## Work task:
Line by line, copy the listing below exactly.

━━━━━━━━
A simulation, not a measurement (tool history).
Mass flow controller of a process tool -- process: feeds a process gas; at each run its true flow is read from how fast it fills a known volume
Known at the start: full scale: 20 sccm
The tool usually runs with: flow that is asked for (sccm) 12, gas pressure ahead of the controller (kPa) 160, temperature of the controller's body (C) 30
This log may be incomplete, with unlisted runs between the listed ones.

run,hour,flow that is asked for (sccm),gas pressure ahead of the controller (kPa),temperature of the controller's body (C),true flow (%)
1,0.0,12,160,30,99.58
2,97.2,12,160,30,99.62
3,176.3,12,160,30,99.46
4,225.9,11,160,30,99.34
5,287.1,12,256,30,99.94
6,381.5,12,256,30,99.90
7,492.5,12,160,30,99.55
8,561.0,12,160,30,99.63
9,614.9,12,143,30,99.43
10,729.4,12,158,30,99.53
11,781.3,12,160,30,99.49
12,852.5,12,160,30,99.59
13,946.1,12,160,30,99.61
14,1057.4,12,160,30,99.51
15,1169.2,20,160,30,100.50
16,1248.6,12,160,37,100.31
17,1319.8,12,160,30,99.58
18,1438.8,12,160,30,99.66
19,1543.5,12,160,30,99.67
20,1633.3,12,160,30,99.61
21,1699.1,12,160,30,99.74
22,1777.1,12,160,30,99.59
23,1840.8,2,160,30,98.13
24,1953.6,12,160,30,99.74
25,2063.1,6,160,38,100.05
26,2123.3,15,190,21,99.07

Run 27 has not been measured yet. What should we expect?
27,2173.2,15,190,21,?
━━━━━━━━

## Task response:
A simulation, not a measurement (tool history).
Mass flow controller of a process tool -- process: feeds a process gas; at each run its true flow is read from how fast it fills a known volume
Known at the start: full scale: 20 sccm
The tool usually runs with: flow that is asked for (sccm) 12, gas pressure ahead of the controller (kPa) 160, temperature of the controller's body (C) 30
This log may be incomplete, with unlisted runs between the listed ones.

run,hour,flow that is asked for (sccm),gas pressure ahead of the controller (kPa),temperature of the controller's body (C),true flow (%)
1,0.0,12,160,30,99.58
2,97.2,12,160,30,99.62
3,176.3,12,160,30,99.46
4,225.9,11,160,30,99.34
5,287.1,12,256,30,99.94
6,381.5,12,256,30,99.90
7,492.5,12,160,30,99.55
8,561.0,12,160,30,99.63
9,614.9,12,143,30,99.43
10,729.4,12,158,30,99.53
11,781.3,12,160,30,99.49
12,852.5,12,160,30,99.59
13,946.1,12,160,30,99.61
14,1057.4,12,160,30,99.51
15,1169.2,20,160,30,100.50
16,1248.6,12,160,37,100.31
17,1319.8,12,160,30,99.58
18,1438.8,12,160,30,99.66
19,1543.5,12,160,30,99.67
20,1633.3,12,160,30,99.61
21,1699.1,12,160,30,99.74
22,1777.1,12,160,30,99.59
23,1840.8,2,160,30,98.13
24,1953.6,12,160,30,99.74
25,2063.1,6,160,38,100.05
26,2123.3,15,190,21,99.07

Run 27 has not been measured yet. What should we expect?
27,2173.2,15,190,21,?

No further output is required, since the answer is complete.